------------------------------------------------

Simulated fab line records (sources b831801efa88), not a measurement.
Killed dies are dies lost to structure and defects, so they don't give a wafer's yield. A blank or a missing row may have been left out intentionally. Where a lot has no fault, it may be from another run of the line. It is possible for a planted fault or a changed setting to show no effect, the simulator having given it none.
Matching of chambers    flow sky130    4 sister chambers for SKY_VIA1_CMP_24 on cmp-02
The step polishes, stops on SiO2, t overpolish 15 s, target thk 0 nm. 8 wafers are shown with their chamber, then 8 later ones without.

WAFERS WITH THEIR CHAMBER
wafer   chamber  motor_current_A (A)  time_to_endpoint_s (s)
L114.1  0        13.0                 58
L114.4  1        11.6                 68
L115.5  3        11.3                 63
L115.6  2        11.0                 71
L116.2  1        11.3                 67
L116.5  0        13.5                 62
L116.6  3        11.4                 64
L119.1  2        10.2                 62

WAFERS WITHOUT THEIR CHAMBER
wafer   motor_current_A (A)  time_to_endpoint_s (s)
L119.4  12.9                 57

------------------------------------------------

Task item ▸ Nothing may be left out or altered: reproduce the complete listing.

Your response ▸
Simulated fab line records (sources b831801efa88), not a measurement.
Killed dies are dies lost to structure and defects, so they don't give a wafer's yield. A blank or a missing row may have been left out intentionally. Where a lot has no fault, it may be from another run of the line. It is possible for a planted fault or a changed setting to show no effect, the simulator having given it none.
Matching of chambers    flow sky130    4 sister chambers for SKY_VIA1_CMP_24 on cmp-02
The step polishes, stops on SiO2, t overpolish 15 s, target thk 0 nm. 8 wafers are shown with their chamber, then 8 later ones without.

WAFERS WITH THEIR CHAMBER
wafer   chamber  motor_current_A (A)  time_to_endpoint_s (s)
L114.1  0        13.0                 58
L114.4  1        11.6                 68
L115.5  3        11.3                 63
L115.6  2        11.0                 71
L116.2  1        11.3                 67
L116.5  0        13.5                 62
L116.6  3        11.4                 64
L119.1  2        10.2                 62

WAFERS WITHOUT THEIR CHAMBER
wafer   motor_current_A (A)  time_to_endpoint_s (s)
L119.4  12.9                 57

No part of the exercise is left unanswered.